__Required action__
Transcribe the records word for word, beginning with the first line and ending with the line that contains "run: 2.1 nm"; include nothing else.

__Entries supplied__
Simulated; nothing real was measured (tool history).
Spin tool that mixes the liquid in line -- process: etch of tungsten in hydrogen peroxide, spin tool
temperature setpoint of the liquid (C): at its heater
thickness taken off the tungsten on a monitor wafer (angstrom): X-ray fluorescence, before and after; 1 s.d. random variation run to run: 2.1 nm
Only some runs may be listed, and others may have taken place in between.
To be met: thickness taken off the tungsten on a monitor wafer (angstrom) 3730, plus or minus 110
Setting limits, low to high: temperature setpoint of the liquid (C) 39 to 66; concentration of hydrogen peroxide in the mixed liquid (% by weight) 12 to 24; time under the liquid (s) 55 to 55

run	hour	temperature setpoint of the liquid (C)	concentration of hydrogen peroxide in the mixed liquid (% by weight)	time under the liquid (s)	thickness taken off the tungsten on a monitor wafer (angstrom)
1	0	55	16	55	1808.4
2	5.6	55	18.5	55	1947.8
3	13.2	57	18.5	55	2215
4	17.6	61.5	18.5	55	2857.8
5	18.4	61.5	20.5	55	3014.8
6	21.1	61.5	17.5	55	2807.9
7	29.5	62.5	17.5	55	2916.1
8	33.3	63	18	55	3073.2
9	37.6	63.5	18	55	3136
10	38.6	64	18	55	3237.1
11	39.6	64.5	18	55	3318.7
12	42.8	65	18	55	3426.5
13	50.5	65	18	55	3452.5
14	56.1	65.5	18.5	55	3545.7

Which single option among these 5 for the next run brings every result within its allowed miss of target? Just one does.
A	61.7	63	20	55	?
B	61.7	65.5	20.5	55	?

__Written solution__
Simulated; nothing real was measured (tool history).
Spin tool that mixes the liquid in line -- process: etch of tungsten in hydrogen peroxide, spin tool
temperature setpoint of the liquid (C): at its heater
thickness taken off the tungsten on a monitor wafer (angstrom): X-ray fluorescence, before and after; 1 s.d. random variation run to run: 2.1 nm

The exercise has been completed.